━━━ EXTRACTED RECORDS

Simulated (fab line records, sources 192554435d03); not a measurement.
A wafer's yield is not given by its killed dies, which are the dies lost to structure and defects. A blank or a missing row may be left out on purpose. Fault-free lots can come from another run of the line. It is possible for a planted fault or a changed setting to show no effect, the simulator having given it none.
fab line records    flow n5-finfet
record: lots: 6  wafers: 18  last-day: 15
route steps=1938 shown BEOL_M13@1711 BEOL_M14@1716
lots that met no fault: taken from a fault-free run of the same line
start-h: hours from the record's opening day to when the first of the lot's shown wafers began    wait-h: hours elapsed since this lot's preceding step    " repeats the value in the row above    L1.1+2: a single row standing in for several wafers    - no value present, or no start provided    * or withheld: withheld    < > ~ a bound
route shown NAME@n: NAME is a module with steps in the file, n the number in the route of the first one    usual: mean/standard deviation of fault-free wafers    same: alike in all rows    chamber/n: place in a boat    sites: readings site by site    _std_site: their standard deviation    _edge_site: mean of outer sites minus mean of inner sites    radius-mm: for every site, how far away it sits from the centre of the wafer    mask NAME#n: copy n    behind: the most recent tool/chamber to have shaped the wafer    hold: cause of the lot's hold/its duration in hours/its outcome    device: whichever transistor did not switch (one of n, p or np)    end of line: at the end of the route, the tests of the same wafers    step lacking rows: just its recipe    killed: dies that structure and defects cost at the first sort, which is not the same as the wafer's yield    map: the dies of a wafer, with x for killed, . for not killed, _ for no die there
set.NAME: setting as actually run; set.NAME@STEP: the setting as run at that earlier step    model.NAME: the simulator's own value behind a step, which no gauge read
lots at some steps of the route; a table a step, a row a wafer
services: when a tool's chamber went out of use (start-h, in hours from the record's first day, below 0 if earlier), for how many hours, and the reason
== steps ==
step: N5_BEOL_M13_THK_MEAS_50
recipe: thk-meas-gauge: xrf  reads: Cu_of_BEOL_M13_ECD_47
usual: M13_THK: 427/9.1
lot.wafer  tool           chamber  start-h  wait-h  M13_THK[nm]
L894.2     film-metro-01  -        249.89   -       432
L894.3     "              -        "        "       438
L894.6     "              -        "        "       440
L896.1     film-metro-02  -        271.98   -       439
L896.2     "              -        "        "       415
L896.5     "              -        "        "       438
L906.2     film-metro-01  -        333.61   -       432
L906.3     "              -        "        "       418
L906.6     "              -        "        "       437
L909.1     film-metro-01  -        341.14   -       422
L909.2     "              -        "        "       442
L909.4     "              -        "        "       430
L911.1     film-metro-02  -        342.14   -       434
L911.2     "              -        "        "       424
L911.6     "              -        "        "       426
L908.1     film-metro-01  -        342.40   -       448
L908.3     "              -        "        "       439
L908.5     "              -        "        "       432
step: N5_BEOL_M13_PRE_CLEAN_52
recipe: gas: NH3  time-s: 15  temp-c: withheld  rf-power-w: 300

━━━━━━

▶ _REQUIREMENT_
Reproduce word for word the material above, starting with the line that has "record: lots: 6" and stopping after the line that has "start-h: hours from".

▶ _RESULT_
record: lots: 6  wafers: 18  last-day: 15
route steps=1938 shown BEOL_M13@1711 BEOL_M14@1716
lots that met no fault: taken from a fault-free run of the same line
start-h: hours from the record's opening day to when the first of the lot's shown wafers began    wait-h: hours elapsed since this lot's preceding step    " repeats the value in the row above    L1.1+2: a single row standing in for several wafers    - no value present, or no start provided    * or withheld: withheld    < > ~ a bound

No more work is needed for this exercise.